(EXTRACTED MATERIAL)
_ _ _ _ _

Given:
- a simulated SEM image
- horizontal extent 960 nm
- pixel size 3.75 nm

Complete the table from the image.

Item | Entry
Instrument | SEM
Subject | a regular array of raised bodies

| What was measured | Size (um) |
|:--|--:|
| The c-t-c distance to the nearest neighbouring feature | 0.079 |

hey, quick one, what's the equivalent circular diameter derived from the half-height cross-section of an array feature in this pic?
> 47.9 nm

_ _ _ _ _

(WORK ORDER) An exact copy of the entire material is required.

(TASK OUTPUT)
Given:
- a simulated SEM image
- horizontal extent 960 nm
- pixel size 3.75 nm

Complete the table from the image.

Item | Entry
Instrument | SEM
Subject | a regular array of raised bodies

| What was measured | Size (um) |
|:--|--:|
| The c-t-c distance to the nearest neighbouring feature | 0.079 |

hey, quick one, what's the equivalent circular diameter derived from the half-height cross-section of an array feature in this pic?
> 47.9 nm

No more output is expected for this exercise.